WORK TASK: Would you retype all of these records exactly?

___ MATERIAL SHOWN

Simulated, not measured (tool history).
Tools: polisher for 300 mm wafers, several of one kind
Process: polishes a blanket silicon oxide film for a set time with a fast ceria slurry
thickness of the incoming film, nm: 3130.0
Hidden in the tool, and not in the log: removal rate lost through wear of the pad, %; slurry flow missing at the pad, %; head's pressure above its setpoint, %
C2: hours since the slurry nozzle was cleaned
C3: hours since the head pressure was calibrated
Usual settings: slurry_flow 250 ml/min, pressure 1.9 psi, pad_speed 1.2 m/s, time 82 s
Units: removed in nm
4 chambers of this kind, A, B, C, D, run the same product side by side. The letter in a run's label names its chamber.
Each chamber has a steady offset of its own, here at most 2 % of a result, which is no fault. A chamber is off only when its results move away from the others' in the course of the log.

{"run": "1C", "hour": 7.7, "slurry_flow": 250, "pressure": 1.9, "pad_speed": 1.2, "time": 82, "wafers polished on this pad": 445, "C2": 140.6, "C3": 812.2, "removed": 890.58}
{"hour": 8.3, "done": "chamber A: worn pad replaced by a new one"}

______

TASK RESPONSE:
Simulated, not measured (tool history).
Tools: polisher for 300 mm wafers, several of one kind
Process: polishes a blanket silicon oxide film for a set time with a fast ceria slurry
thickness of the incoming film, nm: 3130.0
Hidden in the tool, and not in the log: removal rate lost through wear of the pad, %; slurry flow missing at the pad, %; head's pressure above its setpoint, %
C2: hours since the slurry nozzle was cleaned
C3: hours since the head pressure was calibrated
Usual settings: slurry_flow 250 ml/min, pressure 1.9 psi, pad_speed 1.2 m/s, time 82 s
Units: removed in nm
4 chambers of this kind, A, B, C, D, run the same product side by side. The letter in a run's label names its chamber.
Each chamber has a steady offset of its own, here at most 2 % of a result, which is no fault. A chamber is off only when its results move away from the others' in the course of the log.

{"run": "1C", "hour": 7.7, "slurry_flow": 250, "pressure": 1.9, "pad_speed": 1.2, "time": 82, "wafers polished on this pad": 445, "C2": 140.6, "C3": 812.2, "removed": 890.58}
{"hour": 8.3, "done": "chamber A: worn pad replaced by a new one"}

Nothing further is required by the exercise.